EXERCISE: Among the entries below, find the line with "Killed dies: the", then quote it and each following line up to and including the line with "recipe calls for.", and nothing else.

INFORMATION:
- - - -
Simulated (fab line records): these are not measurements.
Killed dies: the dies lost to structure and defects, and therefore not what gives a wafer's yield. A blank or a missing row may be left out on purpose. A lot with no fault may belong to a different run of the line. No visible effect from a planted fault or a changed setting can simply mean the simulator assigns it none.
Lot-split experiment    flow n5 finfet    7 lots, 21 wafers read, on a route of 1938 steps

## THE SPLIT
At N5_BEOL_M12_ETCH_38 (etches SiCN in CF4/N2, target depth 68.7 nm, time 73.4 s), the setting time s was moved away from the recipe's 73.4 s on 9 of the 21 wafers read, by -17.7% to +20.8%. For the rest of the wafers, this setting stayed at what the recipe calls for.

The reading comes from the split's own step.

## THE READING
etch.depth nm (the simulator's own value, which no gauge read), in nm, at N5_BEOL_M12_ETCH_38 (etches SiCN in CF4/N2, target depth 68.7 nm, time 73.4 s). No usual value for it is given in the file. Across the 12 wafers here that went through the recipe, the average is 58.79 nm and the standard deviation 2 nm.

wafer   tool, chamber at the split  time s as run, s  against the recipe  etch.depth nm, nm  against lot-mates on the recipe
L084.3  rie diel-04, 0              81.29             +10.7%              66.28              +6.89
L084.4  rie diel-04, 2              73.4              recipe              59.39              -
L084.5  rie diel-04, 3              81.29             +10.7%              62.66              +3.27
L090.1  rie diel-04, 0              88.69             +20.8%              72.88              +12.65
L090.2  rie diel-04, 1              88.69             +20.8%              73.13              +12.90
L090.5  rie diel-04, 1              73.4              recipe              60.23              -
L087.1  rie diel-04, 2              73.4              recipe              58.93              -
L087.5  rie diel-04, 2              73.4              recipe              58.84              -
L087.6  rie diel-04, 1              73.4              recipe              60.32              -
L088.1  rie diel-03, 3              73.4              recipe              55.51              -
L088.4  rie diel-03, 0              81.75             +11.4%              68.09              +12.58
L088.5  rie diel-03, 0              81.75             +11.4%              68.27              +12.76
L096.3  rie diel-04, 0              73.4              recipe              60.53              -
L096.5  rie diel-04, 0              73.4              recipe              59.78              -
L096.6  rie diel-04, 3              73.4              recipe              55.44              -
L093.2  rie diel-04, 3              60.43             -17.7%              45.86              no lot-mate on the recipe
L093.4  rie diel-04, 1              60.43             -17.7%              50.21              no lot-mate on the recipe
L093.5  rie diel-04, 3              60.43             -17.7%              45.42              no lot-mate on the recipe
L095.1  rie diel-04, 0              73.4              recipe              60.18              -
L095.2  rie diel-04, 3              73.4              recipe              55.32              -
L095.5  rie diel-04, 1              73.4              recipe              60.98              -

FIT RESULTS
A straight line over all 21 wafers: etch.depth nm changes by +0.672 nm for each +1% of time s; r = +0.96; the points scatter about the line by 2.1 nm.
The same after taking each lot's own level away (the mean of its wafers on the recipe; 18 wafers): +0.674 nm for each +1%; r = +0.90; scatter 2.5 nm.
- - - -

PROBLEM SOLUTION:
Killed dies: the dies lost to structure and defects, and therefore not what gives a wafer's yield. A blank or a missing row may be left out on purpose. A lot with no fault may belong to a different run of the line. No visible effect from a planted fault or a changed setting can simply mean the simulator assigns it none.
Lot-split experiment    flow n5 finfet    7 lots, 21 wafers read, on a route of 1938 steps

## THE SPLIT
At N5_BEOL_M12_ETCH_38 (etches SiCN in CF4/N2, target depth 68.7 nm, time 73.4 s), the setting time s was moved away from the recipe's 73.4 s on 9 of the 21 wafers read, by -17.7% to +20.8%. For the rest of the wafers, this setting stayed at what the recipe calls for.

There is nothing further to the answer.